DATASET EXCERPTS:
========

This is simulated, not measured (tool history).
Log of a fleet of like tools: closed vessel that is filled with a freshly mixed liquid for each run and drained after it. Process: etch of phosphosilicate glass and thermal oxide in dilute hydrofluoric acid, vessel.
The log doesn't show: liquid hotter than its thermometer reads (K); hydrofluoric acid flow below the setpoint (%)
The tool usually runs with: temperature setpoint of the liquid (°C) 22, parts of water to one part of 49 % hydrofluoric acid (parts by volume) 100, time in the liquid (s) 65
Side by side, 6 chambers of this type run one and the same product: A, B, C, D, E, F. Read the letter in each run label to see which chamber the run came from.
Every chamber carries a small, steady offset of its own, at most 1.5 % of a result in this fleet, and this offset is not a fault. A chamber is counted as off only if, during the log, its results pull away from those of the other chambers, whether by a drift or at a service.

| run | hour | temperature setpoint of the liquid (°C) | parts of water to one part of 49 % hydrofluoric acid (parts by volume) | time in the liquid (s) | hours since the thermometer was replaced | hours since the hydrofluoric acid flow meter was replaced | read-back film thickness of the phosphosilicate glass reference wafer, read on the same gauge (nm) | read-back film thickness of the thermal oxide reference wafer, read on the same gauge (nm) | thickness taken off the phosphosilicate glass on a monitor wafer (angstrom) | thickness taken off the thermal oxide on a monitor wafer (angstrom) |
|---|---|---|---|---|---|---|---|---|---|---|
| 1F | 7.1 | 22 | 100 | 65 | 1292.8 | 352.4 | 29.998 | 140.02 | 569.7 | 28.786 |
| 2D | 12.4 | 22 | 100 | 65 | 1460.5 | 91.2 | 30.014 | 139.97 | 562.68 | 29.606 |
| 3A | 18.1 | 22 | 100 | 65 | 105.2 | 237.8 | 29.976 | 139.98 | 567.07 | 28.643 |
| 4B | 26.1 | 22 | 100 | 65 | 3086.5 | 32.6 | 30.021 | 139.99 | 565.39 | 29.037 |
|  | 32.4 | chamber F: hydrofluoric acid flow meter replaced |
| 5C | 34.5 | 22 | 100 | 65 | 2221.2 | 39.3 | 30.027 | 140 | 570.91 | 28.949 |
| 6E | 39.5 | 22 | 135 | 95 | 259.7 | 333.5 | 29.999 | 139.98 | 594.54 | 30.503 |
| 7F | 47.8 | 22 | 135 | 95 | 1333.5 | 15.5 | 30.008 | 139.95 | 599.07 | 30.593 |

========

WORK REQUEST: From the first line of the data above through the line containing "Log of a fleet", set each line down again exactly; include both ends and omit everything else.

WRITTEN REPLY:
This is simulated, not measured (tool history).
Log of a fleet of like tools: closed vessel that is filled with a freshly mixed liquid for each run and drained after it. Process: etch of phosphosilicate glass and thermal oxide in dilute hydrofluoric acid, vessel.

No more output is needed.